Beginning with the first line of the material, set down each line exactly as written, up to and including the line with "(*) The critical".

*Dataset content*.
:::::

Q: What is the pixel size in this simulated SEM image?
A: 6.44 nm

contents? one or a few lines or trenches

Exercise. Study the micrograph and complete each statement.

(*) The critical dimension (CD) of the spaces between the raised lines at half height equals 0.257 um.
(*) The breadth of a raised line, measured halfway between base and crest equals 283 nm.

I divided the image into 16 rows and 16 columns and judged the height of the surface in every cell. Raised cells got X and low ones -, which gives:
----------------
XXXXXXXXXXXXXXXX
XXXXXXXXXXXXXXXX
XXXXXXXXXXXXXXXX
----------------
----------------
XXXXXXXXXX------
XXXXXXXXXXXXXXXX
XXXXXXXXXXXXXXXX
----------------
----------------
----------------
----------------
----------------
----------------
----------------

:::::

*Reply*.
Q: What is the pixel size in this simulated SEM image?
A: 6.44 nm

contents? one or a few lines or trenches

Exercise. Study the micrograph and complete each statement.

(*) The critical dimension (CD) of the spaces between the raised lines at half height equals 0.257 um.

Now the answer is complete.